[Requirement] Nothing outside the stretch is wanted. Repeat exactly the lines of the listing below from the one that contains "Could you look" through the one that contains "Examiner: Look at", both ends included.

[Material provided]
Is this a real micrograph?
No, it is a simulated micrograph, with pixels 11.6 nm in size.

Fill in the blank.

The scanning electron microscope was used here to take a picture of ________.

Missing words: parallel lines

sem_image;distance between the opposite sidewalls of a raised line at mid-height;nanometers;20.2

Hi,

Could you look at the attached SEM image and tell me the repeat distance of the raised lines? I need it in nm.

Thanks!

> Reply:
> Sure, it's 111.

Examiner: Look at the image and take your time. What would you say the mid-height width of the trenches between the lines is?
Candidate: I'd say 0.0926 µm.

[Response box]
Could you look at the attached SEM image and tell me the repeat distance of the raised lines? I need it in nm.

Thanks!

> Reply:
> Sure, it's 111.

Examiner: Look at the image and take your time. What would you say the mid-height width of the trenches between the lines is?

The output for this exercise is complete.